* Supplied records
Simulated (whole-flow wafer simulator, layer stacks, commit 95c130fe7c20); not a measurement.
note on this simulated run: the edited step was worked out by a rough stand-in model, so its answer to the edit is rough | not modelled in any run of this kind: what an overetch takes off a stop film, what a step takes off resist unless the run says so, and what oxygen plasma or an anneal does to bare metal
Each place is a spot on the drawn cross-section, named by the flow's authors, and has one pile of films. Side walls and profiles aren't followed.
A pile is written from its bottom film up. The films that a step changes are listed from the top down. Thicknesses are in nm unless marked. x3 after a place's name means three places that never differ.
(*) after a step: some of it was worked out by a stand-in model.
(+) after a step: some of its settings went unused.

* Assignment
Retype the lines above, keeping every character.

* Task response
Simulated (whole-flow wafer simulator, layer stacks, commit 95c130fe7c20); not a measurement.
note on this simulated run: the edited step was worked out by a rough stand-in model, so its answer to the edit is rough | not modelled in any run of this kind: what an overetch takes off a stop film, what a step takes off resist unless the run says so, and what oxygen plasma or an anneal does to bare metal
Each place is a spot on the drawn cross-section, named by the flow's authors, and has one pile of films. Side walls and profiles aren't followed.
A pile is written from its bottom film up. The films that a step changes are listed from the top down. Thicknesses are in nm unless marked. x3 after a place's name means three places that never differ.
(*) after a step: some of it was worked out by a stand-in model.
(+) after a step: some of its settings went unused.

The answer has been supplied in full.